Work task:
Without altering a single word, repeat the records that follow.

|---|

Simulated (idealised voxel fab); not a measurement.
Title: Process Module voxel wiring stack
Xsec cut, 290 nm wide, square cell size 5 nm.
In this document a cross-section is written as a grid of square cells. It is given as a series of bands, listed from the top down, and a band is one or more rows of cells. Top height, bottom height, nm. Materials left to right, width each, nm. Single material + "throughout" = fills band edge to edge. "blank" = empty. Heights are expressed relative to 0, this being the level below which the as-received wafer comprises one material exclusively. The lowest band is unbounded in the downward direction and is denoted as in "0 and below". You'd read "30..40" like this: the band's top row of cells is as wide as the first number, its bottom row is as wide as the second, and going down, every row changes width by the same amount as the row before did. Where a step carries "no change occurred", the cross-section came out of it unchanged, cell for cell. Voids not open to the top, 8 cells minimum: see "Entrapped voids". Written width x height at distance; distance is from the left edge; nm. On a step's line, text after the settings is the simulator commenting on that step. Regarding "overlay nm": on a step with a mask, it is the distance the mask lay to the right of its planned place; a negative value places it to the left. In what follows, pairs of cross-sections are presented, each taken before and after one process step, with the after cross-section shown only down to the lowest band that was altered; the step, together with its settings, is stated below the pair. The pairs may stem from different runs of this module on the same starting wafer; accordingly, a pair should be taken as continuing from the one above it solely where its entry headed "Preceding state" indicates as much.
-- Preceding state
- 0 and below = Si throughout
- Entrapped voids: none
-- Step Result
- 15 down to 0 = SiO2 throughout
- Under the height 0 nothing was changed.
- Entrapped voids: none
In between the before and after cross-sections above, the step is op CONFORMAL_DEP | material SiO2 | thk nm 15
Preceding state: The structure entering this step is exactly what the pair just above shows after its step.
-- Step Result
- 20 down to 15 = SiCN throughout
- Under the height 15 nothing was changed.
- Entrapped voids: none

|---|

Your solution:
Simulated (idealised voxel fab); not a measurement.
Title: Process Module voxel wiring stack
Xsec cut, 290 nm wide, square cell size 5 nm.
In this document a cross-section is written as a grid of square cells. It is given as a series of bands, listed from the top down, and a band is one or more rows of cells. Top height, bottom height, nm. Materials left to right, width each, nm. Single material + "throughout" = fills band edge to edge. "blank" = empty. Heights are expressed relative to 0, this being the level below which the as-received wafer comprises one material exclusively. The lowest band is unbounded in the downward direction and is denoted as in "0 and below". You'd read "30..40" like this: the band's top row of cells is as wide as the first number, its bottom row is as wide as the second, and going down, every row changes width by the same amount as the row before did. Where a step carries "no change occurred", the cross-section came out of it unchanged, cell for cell. Voids not open to the top, 8 cells minimum: see "Entrapped voids". Written width x height at distance; distance is from the left edge; nm. On a step's line, text after the settings is the simulator commenting on that step. Regarding "overlay nm": on a step with a mask, it is the distance the mask lay to the right of its planned place; a negative value places it to the left. In what follows, pairs of cross-sections are presented, each taken before and after one process step, with the after cross-section shown only down to the lowest band that was altered; the step, together with its settings, is stated below the pair. The pairs may stem from different runs of this module on the same starting wafer; accordingly, a pair should be taken as continuing from the one above it solely where its entry headed "Preceding state" indicates as much.
-- Preceding state
- 0 and below = Si throughout
- Entrapped voids: none
-- Step Result
- 15 down to 0 = SiO2 throughout
- Under the height 0 nothing was changed.
- Entrapped voids: none
In between the before and after cross-sections above, the step is op CONFORMAL_DEP | material SiO2 | thk nm 15
Preceding state: The structure entering this step is exactly what the pair just above shows after its step.
-- Step Result
- 20 down to 15 = SiCN throughout
- Under the height 15 nothing was changed.
- Entrapped voids: none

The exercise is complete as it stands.